+++ Extracted information +++
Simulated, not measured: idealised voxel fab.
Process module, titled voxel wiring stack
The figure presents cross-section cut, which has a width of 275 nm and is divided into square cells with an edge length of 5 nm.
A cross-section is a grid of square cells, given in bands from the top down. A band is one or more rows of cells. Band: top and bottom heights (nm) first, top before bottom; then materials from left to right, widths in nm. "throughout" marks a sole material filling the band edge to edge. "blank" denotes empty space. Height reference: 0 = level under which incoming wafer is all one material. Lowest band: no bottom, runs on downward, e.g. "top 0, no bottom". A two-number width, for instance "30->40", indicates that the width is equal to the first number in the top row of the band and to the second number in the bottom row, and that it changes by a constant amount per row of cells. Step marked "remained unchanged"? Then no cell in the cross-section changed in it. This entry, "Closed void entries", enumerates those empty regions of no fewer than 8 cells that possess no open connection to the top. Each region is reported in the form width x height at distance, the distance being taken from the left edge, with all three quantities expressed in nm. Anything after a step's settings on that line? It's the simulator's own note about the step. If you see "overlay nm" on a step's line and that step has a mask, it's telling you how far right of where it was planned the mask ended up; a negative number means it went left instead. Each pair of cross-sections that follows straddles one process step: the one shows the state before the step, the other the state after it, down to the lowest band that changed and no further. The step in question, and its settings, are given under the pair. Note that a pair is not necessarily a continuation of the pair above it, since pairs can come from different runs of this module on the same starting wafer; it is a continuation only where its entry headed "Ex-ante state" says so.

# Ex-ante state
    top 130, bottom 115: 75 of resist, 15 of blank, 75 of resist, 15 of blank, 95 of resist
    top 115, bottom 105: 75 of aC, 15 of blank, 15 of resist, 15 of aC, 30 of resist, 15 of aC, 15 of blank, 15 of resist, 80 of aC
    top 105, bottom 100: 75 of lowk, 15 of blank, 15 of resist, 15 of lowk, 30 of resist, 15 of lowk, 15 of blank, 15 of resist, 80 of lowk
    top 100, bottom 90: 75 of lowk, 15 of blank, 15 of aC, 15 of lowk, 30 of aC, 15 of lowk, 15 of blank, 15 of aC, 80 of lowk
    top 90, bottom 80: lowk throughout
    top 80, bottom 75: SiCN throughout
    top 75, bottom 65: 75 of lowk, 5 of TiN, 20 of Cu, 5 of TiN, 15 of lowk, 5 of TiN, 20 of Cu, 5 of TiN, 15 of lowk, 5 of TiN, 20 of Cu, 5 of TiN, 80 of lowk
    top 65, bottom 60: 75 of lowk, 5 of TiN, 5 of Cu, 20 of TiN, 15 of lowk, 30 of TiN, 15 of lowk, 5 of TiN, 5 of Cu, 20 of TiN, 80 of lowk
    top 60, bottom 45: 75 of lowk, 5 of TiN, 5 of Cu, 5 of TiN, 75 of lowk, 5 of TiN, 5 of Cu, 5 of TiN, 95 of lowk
+++

*Work order*:
Print only what lies in the material above starting at the line with "# Ex-ante state" and ending at the line with "top 80, bottom 75: SiCN throughout", every line exactly as given.

*Exercise output*:
# Ex-ante state
    top 130, bottom 115: 75 of resist, 15 of blank, 75 of resist, 15 of blank, 95 of resist
    top 115, bottom 105: 75 of aC, 15 of blank, 15 of resist, 15 of aC, 30 of resist, 15 of aC, 15 of blank, 15 of resist, 80 of aC
    top 105, bottom 100: 75 of lowk, 15 of blank, 15 of resist, 15 of lowk, 30 of resist, 15 of lowk, 15 of blank, 15 of resist, 80 of lowk
    top 100, bottom 90: 75 of lowk, 15 of blank, 15 of aC, 15 of lowk, 30 of aC, 15 of lowk, 15 of blank, 15 of aC, 80 of lowk
    top 90, bottom 80: lowk throughout
    top 80, bottom 75: SiCN throughout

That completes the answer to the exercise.